__Excerpted data__:
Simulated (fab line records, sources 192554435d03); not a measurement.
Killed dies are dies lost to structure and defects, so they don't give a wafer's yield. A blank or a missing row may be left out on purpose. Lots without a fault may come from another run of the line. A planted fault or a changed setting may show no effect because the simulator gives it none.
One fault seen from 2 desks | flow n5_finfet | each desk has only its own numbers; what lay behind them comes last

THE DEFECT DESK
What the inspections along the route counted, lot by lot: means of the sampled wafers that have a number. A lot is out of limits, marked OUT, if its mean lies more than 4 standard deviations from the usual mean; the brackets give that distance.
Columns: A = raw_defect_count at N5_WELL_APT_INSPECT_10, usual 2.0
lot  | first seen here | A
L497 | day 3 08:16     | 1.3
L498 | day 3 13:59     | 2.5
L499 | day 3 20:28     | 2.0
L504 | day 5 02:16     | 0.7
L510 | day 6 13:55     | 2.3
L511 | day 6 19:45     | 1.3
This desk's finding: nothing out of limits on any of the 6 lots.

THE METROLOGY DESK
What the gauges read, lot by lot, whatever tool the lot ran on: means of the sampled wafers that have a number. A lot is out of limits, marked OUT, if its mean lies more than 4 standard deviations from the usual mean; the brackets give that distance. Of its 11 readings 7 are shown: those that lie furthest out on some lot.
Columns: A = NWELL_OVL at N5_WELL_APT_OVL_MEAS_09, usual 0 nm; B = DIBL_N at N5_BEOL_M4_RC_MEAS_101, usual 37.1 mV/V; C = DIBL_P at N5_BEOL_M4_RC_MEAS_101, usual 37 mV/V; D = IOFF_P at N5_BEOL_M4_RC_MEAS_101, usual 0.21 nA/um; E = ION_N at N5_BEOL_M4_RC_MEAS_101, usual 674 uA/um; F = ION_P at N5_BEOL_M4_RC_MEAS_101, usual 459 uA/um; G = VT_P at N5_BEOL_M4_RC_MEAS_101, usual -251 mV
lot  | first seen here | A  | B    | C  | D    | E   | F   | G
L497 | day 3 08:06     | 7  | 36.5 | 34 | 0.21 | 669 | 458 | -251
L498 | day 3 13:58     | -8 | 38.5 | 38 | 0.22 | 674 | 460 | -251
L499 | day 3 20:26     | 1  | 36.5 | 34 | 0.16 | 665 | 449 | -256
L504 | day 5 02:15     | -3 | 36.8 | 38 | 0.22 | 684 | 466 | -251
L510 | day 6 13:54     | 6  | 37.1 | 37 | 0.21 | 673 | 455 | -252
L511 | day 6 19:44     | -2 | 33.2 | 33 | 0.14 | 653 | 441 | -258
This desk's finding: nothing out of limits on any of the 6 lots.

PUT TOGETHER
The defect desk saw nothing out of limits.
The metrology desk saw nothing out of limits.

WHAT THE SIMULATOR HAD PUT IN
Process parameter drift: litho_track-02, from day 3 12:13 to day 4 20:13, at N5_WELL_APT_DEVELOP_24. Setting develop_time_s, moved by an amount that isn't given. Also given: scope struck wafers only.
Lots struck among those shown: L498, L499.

__Work instruction__: Reproduce the records above line by line, without any change, up to and including the line that holds "L511 | day 6 19:45".

__Written response__:
Simulated (fab line records, sources 192554435d03); not a measurement.
Killed dies are dies lost to structure and defects, so they don't give a wafer's yield. A blank or a missing row may be left out on purpose. Lots without a fault may come from another run of the line. A planted fault or a changed setting may show no effect because the simulator gives it none.
One fault seen from 2 desks | flow n5_finfet | each desk has only its own numbers; what lay behind them comes last

THE DEFECT DESK
What the inspections along the route counted, lot by lot: means of the sampled wafers that have a number. A lot is out of limits, marked OUT, if its mean lies more than 4 standard deviations from the usual mean; the brackets give that distance.
Columns: A = raw_defect_count at N5_WELL_APT_INSPECT_10, usual 2.0
lot  | first seen here | A
L497 | day 3 08:16     | 1.3
L498 | day 3 13:59     | 2.5
L499 | day 3 20:28     | 2.0
L504 | day 5 02:16     | 0.7
L510 | day 6 13:55     | 2.3
L511 | day 6 19:45     | 1.3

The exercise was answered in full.